**REQUIRED ACTION**. After finding the line with "(+) after a" in the data below, set down exactly each line through the one with "17 WET ETCH: chemistry", inclusive, and stop there.

=== DATASET RECORDS ===

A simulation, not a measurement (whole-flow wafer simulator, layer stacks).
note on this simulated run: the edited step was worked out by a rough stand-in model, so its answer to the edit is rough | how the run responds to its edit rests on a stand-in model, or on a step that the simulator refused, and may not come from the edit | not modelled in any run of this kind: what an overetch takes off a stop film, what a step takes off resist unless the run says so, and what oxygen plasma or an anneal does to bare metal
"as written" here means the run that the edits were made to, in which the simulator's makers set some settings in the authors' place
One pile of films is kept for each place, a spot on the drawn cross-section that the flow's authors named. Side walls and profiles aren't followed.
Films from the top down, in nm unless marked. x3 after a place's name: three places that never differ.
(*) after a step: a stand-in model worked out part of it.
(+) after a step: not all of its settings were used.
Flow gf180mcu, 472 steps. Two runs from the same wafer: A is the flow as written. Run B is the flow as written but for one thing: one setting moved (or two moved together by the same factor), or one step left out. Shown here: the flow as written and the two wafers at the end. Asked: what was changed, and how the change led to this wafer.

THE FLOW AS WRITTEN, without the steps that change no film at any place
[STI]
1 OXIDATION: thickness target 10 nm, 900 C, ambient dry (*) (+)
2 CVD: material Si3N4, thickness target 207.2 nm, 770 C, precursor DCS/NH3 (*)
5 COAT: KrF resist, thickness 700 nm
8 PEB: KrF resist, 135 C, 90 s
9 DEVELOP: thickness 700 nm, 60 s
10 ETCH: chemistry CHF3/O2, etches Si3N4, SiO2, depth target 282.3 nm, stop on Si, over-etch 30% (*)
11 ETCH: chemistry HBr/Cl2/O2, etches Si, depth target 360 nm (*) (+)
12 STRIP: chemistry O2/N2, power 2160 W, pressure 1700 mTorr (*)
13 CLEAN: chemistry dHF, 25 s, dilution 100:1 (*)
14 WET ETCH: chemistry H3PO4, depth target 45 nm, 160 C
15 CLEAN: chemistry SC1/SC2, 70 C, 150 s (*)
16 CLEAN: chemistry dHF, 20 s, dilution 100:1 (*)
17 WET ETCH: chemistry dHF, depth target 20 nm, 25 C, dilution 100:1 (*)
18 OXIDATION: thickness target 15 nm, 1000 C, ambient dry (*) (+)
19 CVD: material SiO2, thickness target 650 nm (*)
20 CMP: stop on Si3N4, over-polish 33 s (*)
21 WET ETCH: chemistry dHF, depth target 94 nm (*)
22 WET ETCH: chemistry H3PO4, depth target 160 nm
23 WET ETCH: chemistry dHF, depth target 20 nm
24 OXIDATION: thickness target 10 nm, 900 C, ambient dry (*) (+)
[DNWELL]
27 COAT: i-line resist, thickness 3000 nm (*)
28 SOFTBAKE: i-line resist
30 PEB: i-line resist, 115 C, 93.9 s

===

**EXERCISE SOLUTION**.
(+) after a step: not all of its settings were used.
Flow gf180mcu, 472 steps. Two runs from the same wafer: A is the flow as written. Run B is the flow as written but for one thing: one setting moved (or two moved together by the same factor), or one step left out. Shown here: the flow as written and the two wafers at the end. Asked: what was changed, and how the change led to this wafer.

THE FLOW AS WRITTEN, without the steps that change no film at any place
[STI]
1 OXIDATION: thickness target 10 nm, 900 C, ambient dry (*) (+)
2 CVD: material Si3N4, thickness target 207.2 nm, 770 C, precursor DCS/NH3 (*)
5 COAT: KrF resist, thickness 700 nm
8 PEB: KrF resist, 135 C, 90 s
9 DEVELOP: thickness 700 nm, 60 s
10 ETCH: chemistry CHF3/O2, etches Si3N4, SiO2, depth target 282.3 nm, stop on Si, over-etch 30% (*)
11 ETCH: chemistry HBr/Cl2/O2, etches Si, depth target 360 nm (*) (+)
12 STRIP: chemistry O2/N2, power 2160 W, pressure 1700 mTorr (*)
13 CLEAN: chemistry dHF, 25 s, dilution 100:1 (*)
14 WET ETCH: chemistry H3PO4, depth target 45 nm, 160 C
15 CLEAN: chemistry SC1/SC2, 70 C, 150 s (*)
16 CLEAN: chemistry dHF, 20 s, dilution 100:1 (*)
17 WET ETCH: chemistry dHF, depth target 20 nm, 25 C, dilution 100:1 (*)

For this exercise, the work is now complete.